++++ DATA UNDER STUDY
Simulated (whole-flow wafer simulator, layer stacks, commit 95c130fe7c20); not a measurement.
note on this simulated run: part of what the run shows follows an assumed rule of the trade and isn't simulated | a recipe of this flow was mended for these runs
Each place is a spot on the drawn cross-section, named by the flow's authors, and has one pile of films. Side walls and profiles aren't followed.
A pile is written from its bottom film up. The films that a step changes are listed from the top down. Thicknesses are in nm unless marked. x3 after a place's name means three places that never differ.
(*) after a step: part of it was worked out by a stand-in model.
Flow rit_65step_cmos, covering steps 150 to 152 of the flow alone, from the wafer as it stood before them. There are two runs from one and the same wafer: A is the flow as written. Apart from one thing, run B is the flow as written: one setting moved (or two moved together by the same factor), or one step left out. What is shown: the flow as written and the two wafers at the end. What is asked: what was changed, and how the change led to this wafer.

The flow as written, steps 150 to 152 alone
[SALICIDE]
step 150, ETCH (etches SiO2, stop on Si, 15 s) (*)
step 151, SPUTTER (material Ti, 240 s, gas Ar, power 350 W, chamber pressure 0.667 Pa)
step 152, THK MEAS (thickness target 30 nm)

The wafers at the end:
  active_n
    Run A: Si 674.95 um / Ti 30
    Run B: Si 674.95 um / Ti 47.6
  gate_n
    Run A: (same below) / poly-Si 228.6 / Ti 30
++++++++

**ACTION ITEM:**
For this exercise, repeat each line of the listing exactly.

**WRITTEN SOLUTION:**
Simulated (whole-flow wafer simulator, layer stacks, commit 95c130fe7c20); not a measurement.
note on this simulated run: part of what the run shows follows an assumed rule of the trade and isn't simulated | a recipe of this flow was mended for these runs
Each place is a spot on the drawn cross-section, named by the flow's authors, and has one pile of films. Side walls and profiles aren't followed.
A pile is written from its bottom film up. The films that a step changes are listed from the top down. Thicknesses are in nm unless marked. x3 after a place's name means three places that never differ.
(*) after a step: part of it was worked out by a stand-in model.
Flow rit_65step_cmos, covering steps 150 to 152 of the flow alone, from the wafer as it stood before them. There are two runs from one and the same wafer: A is the flow as written. Apart from one thing, run B is the flow as written: one setting moved (or two moved together by the same factor), or one step left out. What is shown: the flow as written and the two wafers at the end. What is asked: what was changed, and how the change led to this wafer.

The flow as written, steps 150 to 152 alone
[SALICIDE]
step 150, ETCH (etches SiO2, stop on Si, 15 s) (*)
step 151, SPUTTER (material Ti, 240 s, gas Ar, power 350 W, chamber pressure 0.667 Pa)
step 152, THK MEAS (thickness target 30 nm)

The wafers at the end:
  active_n
    Run A: Si 674.95 um / Ti 30
    Run B: Si 674.95 um / Ti 47.6
  gate_n
    Run A: (same below) / poly-Si 228.6 / Ti 30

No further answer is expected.